• _Activity_:
Exactly the lines from the start of the data below through the line containing "L085.4 | cmp-02, 0" must be returned, and no others.

· · ·

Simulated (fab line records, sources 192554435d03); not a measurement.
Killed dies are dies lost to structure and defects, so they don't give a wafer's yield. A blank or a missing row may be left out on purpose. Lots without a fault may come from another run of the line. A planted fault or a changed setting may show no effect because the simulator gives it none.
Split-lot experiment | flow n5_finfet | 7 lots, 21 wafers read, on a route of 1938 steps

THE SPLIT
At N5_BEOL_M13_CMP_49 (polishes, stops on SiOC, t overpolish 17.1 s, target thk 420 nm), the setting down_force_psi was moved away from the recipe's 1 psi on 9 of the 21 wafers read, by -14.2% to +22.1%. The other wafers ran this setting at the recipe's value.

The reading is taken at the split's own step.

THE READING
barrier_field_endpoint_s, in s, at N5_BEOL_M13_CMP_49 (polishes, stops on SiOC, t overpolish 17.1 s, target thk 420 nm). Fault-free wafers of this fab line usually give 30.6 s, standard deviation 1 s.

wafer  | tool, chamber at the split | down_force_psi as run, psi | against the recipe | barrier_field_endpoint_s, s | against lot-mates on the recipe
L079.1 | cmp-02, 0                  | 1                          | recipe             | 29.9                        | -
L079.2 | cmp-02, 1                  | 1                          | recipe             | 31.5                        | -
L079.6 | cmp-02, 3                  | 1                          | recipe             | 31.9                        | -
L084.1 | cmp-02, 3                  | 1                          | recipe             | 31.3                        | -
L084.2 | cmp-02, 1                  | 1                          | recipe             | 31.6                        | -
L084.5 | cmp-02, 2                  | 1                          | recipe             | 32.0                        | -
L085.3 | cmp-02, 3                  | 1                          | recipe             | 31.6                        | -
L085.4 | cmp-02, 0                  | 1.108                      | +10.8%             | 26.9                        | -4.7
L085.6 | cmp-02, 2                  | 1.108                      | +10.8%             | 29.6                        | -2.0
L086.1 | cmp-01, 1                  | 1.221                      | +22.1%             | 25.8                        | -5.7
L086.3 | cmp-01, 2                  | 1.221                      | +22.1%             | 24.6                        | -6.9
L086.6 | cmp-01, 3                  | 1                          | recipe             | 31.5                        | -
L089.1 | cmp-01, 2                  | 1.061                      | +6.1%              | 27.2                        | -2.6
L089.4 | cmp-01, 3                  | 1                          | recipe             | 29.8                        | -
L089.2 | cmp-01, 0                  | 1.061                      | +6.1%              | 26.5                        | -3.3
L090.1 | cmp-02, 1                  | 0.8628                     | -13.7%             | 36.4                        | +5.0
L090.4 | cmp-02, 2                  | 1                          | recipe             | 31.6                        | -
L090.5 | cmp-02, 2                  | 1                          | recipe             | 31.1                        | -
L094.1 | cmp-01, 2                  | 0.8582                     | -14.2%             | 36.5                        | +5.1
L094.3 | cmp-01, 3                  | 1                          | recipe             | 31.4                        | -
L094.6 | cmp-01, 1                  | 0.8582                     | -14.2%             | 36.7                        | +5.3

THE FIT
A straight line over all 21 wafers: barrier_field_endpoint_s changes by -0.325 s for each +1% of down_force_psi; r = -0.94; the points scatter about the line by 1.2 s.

· · ·

• _Task response_:
Simulated (fab line records, sources 192554435d03); not a measurement.
Killed dies are dies lost to structure and defects, so they don't give a wafer's yield. A blank or a missing row may be left out on purpose. Lots without a fault may come from another run of the line. A planted fault or a changed setting may show no effect because the simulator gives it none.
Split-lot experiment | flow n5_finfet | 7 lots, 21 wafers read, on a route of 1938 steps

THE SPLIT
At N5_BEOL_M13_CMP_49 (polishes, stops on SiOC, t overpolish 17.1 s, target thk 420 nm), the setting down_force_psi was moved away from the recipe's 1 psi on 9 of the 21 wafers read, by -14.2% to +22.1%. The other wafers ran this setting at the recipe's value.

The reading is taken at the split's own step.

THE READING
barrier_field_endpoint_s, in s, at N5_BEOL_M13_CMP_49 (polishes, stops on SiOC, t overpolish 17.1 s, target thk 420 nm). Fault-free wafers of this fab line usually give 30.6 s, standard deviation 1 s.

wafer  | tool, chamber at the split | down_force_psi as run, psi | against the recipe | barrier_field_endpoint_s, s | against lot-mates on the recipe
L079.1 | cmp-02, 0                  | 1                          | recipe             | 29.9                        | -
L079.2 | cmp-02, 1                  | 1                          | recipe             | 31.5                        | -
L079.6 | cmp-02, 3                  | 1                          | recipe             | 31.9                        | -
L084.1 | cmp-02, 3                  | 1                          | recipe             | 31.3                        | -
L084.2 | cmp-02, 1                  | 1                          | recipe             | 31.6                        | -
L084.5 | cmp-02, 2                  | 1                          | recipe             | 32.0                        | -
L085.3 | cmp-02, 3                  | 1                          | recipe             | 31.6                        | -
L085.4 | cmp-02, 0                  | 1.108                      | +10.8%             | 26.9                        | -4.7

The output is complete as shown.